BEGIN Material supplied

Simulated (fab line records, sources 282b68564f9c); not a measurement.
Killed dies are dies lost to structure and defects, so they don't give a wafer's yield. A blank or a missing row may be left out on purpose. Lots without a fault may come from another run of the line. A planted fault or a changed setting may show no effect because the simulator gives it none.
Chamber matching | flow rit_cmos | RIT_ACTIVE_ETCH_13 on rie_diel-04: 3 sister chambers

END Material supplied

* Required action *
Would you transcribe all of the data, keeping each line exact?

* Task response *
Simulated (fab line records, sources 282b68564f9c); not a measurement.
Killed dies are dies lost to structure and defects, so they don't give a wafer's yield. A blank or a missing row may be left out on purpose. Lots without a fault may come from another run of the line. A planted fault or a changed setting may show no effect because the simulator gives it none.
Chamber matching | flow rit_cmos | RIT_ACTIVE_ETCH_13 on rie_diel-04: 3 sister chambers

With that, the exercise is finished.